> **Recorded information**
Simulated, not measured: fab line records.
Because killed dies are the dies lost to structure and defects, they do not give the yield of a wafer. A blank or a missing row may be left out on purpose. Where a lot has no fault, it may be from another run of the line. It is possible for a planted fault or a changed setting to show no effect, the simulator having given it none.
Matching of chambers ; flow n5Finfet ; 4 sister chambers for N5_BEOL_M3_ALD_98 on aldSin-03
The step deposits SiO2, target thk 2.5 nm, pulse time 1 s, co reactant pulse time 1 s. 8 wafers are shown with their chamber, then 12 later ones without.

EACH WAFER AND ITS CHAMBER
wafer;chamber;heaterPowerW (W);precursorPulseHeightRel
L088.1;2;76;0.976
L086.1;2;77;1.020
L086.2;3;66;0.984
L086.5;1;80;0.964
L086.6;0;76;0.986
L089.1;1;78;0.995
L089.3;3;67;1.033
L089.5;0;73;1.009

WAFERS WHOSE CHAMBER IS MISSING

> **Action item**
Go back to the listing above. Copy word for word the lines from the one with "Matching of chambers" through the one with "L089.5;0;73;1.009", and nothing more.

> **Written solution**
Matching of chambers ; flow n5Finfet ; 4 sister chambers for N5_BEOL_M3_ALD_98 on aldSin-03
The step deposits SiO2, target thk 2.5 nm, pulse time 1 s, co reactant pulse time 1 s. 8 wafers are shown with their chamber, then 12 later ones without.

EACH WAFER AND ITS CHAMBER
wafer;chamber;heaterPowerW (W);precursorPulseHeightRel
L088.1;2;76;0.976
L086.1;2;77;1.020
L086.2;3;66;0.984
L086.5;1;80;0.964
L086.6;0;76;0.986
L089.1;1;78;0.995
L089.3;3;67;1.033
L089.5;0;73;1.009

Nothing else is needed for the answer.